§ BRIEF: Set down the entries below exactly as written.

··· RECORD EXTRACTS ···

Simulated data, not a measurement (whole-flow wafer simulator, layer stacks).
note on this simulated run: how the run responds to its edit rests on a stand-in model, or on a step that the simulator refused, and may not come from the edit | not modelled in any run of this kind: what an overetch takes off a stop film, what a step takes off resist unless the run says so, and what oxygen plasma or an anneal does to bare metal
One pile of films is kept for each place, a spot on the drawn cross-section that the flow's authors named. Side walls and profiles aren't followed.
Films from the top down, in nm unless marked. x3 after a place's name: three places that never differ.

···

§ SOLUTION:
Simulated data, not a measurement (whole-flow wafer simulator, layer stacks).
note on this simulated run: how the run responds to its edit rests on a stand-in model, or on a step that the simulator refused, and may not come from the edit | not modelled in any run of this kind: what an overetch takes off a stop film, what a step takes off resist unless the run says so, and what oxygen plasma or an anneal does to bare metal
One pile of films is kept for each place, a spot on the drawn cross-section that the flow's authors named. Side walls and profiles aren't followed.
Films from the top down, in nm unless marked. x3 after a place's name: three places that never differ.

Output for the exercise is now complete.